== DATA PROVIDED ==
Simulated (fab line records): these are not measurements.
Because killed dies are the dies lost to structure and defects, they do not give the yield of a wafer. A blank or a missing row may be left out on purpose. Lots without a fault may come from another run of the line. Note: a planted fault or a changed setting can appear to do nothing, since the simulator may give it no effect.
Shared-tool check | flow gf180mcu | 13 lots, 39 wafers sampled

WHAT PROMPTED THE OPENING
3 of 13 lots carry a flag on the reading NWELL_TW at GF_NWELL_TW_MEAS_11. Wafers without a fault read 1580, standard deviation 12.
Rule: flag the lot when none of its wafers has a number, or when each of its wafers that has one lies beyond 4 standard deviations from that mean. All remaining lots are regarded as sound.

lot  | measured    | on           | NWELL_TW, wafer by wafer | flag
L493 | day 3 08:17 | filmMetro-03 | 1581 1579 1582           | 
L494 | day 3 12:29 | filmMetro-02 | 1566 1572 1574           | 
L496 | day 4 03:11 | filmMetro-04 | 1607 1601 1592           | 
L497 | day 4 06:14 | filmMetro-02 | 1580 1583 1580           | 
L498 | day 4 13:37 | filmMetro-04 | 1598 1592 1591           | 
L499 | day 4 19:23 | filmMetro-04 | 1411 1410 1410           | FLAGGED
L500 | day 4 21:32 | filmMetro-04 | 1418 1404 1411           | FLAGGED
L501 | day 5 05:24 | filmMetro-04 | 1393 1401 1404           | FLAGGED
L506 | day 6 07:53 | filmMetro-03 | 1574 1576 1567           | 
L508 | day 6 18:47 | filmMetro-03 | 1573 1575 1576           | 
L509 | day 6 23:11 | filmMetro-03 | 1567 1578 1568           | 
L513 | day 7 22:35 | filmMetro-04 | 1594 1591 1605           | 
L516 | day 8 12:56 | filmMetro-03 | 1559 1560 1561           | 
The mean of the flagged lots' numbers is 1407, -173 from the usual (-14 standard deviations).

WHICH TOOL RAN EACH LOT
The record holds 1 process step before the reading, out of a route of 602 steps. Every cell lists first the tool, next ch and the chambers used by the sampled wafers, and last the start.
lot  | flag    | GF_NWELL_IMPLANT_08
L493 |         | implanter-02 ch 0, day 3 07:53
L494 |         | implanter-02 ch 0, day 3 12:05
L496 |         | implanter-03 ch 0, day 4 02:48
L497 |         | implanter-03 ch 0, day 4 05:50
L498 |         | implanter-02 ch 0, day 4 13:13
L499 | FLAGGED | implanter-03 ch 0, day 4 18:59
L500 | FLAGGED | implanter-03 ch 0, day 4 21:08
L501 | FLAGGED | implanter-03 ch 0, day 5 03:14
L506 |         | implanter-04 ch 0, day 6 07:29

== BRIEF ==
Starting with the line with "L506 | day 6" above and going on through the line with "L501 | FLAGGED", transcribe every line exactly, both ends included, and add nothing.

== ANSWER BOX ==
L506 | day 6 07:53 | filmMetro-03 | 1574 1576 1567           | 
L508 | day 6 18:47 | filmMetro-03 | 1573 1575 1576           | 
L509 | day 6 23:11 | filmMetro-03 | 1567 1578 1568           | 
L513 | day 7 22:35 | filmMetro-04 | 1594 1591 1605           | 
L516 | day 8 12:56 | filmMetro-03 | 1559 1560 1561           | 
The mean of the flagged lots' numbers is 1407, -173 from the usual (-14 standard deviations).

WHICH TOOL RAN EACH LOT
The record holds 1 process step before the reading, out of a route of 602 steps. Every cell lists first the tool, next ch and the chambers used by the sampled wafers, and last the start.
lot  | flag    | GF_NWELL_IMPLANT_08
L493 |         | implanter-02 ch 0, day 3 07:53
L494 |         | implanter-02 ch 0, day 3 12:05
L496 |         | implanter-03 ch 0, day 4 02:48
L497 |         | implanter-03 ch 0, day 4 05:50
L498 |         | implanter-02 ch 0, day 4 13:13
L499 | FLAGGED | implanter-03 ch 0, day 4 18:59
L500 | FLAGGED | implanter-03 ch 0, day 4 21:08
L501 | FLAGGED | implanter-03 ch 0, day 5 03:14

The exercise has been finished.